Work instruction: Print the first line of the material below and each line after it, exactly as written, ending with the line that contains "Killed dies count".

◇ ◇ ◇ ◇
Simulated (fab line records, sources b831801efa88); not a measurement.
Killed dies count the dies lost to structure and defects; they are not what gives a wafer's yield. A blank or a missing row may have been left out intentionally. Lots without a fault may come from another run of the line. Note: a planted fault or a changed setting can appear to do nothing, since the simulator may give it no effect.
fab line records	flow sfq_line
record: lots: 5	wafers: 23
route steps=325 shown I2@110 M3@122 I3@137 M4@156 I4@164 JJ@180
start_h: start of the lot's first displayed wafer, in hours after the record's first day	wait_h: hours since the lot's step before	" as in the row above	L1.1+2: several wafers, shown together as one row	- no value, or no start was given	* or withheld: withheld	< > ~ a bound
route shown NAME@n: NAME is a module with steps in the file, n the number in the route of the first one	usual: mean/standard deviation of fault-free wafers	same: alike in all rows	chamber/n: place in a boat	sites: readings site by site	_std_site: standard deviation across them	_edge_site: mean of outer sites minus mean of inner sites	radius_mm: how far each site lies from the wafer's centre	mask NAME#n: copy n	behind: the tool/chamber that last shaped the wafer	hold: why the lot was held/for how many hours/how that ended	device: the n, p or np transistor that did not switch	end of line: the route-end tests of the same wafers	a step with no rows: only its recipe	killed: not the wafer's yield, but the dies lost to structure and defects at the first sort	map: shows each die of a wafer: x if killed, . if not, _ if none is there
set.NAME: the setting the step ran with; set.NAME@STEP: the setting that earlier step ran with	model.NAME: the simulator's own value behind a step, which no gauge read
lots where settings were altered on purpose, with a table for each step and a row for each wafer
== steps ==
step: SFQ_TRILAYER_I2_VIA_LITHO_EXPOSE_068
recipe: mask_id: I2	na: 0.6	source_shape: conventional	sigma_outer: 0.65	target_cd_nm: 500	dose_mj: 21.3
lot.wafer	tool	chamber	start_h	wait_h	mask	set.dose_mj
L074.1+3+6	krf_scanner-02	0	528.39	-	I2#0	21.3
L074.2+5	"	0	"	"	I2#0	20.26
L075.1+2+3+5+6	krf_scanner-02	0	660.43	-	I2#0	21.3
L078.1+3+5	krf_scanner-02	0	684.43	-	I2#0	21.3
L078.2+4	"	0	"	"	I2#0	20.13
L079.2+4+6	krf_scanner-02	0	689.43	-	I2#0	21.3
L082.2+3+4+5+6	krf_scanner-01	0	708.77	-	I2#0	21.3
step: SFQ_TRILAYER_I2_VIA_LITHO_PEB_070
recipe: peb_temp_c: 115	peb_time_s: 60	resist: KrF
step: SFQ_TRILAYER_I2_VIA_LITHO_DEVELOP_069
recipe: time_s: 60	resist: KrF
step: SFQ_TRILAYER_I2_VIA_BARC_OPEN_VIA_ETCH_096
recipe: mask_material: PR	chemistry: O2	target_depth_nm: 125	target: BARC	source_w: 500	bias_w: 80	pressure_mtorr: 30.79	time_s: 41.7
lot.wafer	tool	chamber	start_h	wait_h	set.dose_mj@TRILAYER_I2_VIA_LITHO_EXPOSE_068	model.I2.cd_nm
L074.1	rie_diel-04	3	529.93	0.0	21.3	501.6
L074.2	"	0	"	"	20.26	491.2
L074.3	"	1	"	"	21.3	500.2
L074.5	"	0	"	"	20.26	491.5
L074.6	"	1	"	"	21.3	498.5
◇ ◇ ◇ ◇

Reply:
Simulated (fab line records, sources b831801efa88); not a measurement.
Killed dies count the dies lost to structure and defects; they are not what gives a wafer's yield. A blank or a missing row may have been left out intentionally. Lots without a fault may come from another run of the line. Note: a planted fault or a changed setting can appear to do nothing, since the simulator may give it no effect.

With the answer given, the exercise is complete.